Segment Open

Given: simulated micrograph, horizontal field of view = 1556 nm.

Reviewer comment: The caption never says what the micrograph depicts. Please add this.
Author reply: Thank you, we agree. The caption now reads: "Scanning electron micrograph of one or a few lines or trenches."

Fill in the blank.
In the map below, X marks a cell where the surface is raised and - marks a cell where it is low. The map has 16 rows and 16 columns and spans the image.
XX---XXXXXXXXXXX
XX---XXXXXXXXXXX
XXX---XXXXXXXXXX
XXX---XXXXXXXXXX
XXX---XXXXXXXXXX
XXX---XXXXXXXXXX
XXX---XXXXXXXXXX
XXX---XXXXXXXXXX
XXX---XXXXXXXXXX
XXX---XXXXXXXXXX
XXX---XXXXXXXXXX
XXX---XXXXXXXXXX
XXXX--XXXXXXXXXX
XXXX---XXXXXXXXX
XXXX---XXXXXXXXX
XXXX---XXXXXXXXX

Segment Closed

* **Action item**
Could you please copy the lines of the listing above exactly, from its first line through the line bearing "In the map below, X", and nothing more?

* **Solution**
Given: simulated micrograph, horizontal field of view = 1556 nm.

Reviewer comment: The caption never says what the micrograph depicts. Please add this.
Author reply: Thank you, we agree. The caption now reads: "Scanning electron micrograph of one or a few lines or trenches."

Fill in the blank.
In the map below, X marks a cell where the surface is raised and - marks a cell where it is low. The map has 16 rows and 16 columns and spans the image.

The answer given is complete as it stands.